_ _ _ _

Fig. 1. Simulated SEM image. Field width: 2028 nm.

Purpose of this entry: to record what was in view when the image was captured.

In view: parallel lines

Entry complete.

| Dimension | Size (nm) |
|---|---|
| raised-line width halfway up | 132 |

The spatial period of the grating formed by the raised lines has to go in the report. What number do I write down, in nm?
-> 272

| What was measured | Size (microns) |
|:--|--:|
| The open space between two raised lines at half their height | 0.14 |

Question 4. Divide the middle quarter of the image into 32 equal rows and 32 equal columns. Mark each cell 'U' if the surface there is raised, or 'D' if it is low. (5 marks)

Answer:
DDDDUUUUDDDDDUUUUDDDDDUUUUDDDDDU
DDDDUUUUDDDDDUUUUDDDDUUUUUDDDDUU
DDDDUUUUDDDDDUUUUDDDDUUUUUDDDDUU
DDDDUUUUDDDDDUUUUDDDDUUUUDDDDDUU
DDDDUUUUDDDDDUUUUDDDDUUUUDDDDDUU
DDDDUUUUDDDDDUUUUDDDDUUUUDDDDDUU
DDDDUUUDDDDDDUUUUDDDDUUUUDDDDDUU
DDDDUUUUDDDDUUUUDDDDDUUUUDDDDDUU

_ _ _ _

● **Exercise**
Exactly the lines from the start of the entries through the one bearing "halfway up | 132 |" are to be output, with both ends included.

● **Answer space**
Fig. 1. Simulated SEM image. Field width: 2028 nm.

Purpose of this entry: to record what was in view when the image was captured.

In view: parallel lines

Entry complete.

| Dimension | Size (nm) |
|---|---|
| raised-line width halfway up | 132 |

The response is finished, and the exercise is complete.